Work task ::
Taking the line with "- Under 0: no change, same as before." as the first and the line with "aC, thk nm 15" as the last, set down exactly every line in that range from the entries below, and no more.

Provided data ::
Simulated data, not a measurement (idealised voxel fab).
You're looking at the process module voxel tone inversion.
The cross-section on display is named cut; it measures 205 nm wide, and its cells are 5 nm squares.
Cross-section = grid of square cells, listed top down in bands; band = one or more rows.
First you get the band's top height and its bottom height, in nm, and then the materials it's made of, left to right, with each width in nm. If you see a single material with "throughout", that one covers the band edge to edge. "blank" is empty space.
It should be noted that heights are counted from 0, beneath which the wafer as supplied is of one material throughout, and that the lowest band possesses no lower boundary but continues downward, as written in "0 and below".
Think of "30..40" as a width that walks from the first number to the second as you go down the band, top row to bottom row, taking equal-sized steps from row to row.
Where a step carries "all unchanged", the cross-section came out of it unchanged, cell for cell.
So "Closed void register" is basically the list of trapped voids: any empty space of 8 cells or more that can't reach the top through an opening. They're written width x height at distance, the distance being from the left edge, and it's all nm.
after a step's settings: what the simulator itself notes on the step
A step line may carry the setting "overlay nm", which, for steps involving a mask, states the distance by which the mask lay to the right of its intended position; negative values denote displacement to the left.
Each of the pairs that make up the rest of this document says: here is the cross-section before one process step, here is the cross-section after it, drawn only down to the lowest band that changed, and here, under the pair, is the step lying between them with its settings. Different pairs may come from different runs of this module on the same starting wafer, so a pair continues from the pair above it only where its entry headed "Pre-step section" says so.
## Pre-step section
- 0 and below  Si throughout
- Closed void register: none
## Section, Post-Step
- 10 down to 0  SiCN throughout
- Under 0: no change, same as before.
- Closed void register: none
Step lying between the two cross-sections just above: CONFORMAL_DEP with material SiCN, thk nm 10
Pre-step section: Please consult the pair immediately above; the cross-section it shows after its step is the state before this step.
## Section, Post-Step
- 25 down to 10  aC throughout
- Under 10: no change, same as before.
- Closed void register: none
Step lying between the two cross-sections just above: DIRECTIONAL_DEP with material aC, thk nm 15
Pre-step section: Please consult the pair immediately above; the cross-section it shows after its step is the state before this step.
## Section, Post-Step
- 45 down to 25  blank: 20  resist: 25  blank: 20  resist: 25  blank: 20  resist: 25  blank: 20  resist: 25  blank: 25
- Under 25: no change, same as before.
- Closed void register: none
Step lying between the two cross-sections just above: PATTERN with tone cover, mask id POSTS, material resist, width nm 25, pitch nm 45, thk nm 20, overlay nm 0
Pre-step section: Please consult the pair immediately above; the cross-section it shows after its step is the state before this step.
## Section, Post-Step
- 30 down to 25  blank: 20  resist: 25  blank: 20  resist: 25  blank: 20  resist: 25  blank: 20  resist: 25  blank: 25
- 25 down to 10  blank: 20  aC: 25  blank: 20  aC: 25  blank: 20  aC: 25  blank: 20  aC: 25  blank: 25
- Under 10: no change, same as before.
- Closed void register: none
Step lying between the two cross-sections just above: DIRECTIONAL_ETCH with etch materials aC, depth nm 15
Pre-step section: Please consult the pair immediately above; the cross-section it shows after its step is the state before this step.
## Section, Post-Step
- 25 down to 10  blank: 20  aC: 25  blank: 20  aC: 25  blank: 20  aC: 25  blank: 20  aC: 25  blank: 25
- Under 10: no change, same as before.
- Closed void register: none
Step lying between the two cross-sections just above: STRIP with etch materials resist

Task answer ::
- Under 0: no change, same as before.
- Closed void register: none
Step lying between the two cross-sections just above: CONFORMAL_DEP with material SiCN, thk nm 10
Pre-step section: Please consult the pair immediately above; the cross-section it shows after its step is the state before this step.
## Section, Post-Step
- 25 down to 10  aC throughout
- Under 10: no change, same as before.
- Closed void register: none
Step lying between the two cross-sections just above: DIRECTIONAL_DEP with material aC, thk nm 15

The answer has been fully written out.